> BRIEF:
Write the listing out again, exactly as it reads below.

> PROVIDED MATERIAL:
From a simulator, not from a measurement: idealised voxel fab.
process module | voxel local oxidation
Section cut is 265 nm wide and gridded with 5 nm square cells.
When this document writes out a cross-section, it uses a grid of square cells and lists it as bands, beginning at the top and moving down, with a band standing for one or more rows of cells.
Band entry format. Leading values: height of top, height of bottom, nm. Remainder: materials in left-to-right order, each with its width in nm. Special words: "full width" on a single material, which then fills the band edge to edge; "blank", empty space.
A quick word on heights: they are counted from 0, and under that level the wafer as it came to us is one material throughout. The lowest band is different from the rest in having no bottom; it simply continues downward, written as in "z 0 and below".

> RESPONSE AREA:
From a simulator, not from a measurement: idealised voxel fab.
process module | voxel local oxidation
Section cut is 265 nm wide and gridded with 5 nm square cells.
When this document writes out a cross-section, it uses a grid of square cells and lists it as bands, beginning at the top and moving down, with a band standing for one or more rows of cells.
Band entry format. Leading values: height of top, height of bottom, nm. Remainder: materials in left-to-right order, each with its width in nm. Special words: "full width" on a single material, which then fills the band edge to edge; "blank", empty space.
A quick word on heights: they are counted from 0, and under that level the wafer as it came to us is one material throughout. The lowest band is different from the rest in having no bottom; it simply continues downward, written as in "z 0 and below".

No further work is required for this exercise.